- [Work order]
Repeat the first line of the listing and each line after it, exactly, through the line containing "Not every run".

┌────────
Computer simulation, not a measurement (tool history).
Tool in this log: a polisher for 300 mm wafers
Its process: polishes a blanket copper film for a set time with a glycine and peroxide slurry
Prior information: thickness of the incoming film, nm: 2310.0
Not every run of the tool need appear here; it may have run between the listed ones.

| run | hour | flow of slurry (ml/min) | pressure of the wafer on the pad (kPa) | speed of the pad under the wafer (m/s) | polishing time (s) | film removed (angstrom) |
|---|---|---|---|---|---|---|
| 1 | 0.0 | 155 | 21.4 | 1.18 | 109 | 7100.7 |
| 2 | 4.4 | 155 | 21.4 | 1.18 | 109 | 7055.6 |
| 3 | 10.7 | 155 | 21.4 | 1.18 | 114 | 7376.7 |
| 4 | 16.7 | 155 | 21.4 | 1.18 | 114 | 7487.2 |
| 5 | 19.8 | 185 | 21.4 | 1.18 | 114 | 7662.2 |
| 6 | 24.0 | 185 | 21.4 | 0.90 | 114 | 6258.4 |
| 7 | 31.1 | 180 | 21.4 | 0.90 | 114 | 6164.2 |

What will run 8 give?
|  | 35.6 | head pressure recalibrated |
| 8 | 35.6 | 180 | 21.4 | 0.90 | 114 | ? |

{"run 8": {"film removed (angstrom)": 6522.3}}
└────────

- [Exercise answer]
Computer simulation, not a measurement (tool history).
Tool in this log: a polisher for 300 mm wafers
Its process: polishes a blanket copper film for a set time with a glycine and peroxide slurry
Prior information: thickness of the incoming film, nm: 2310.0
Not every run of the tool need appear here; it may have run between the listed ones.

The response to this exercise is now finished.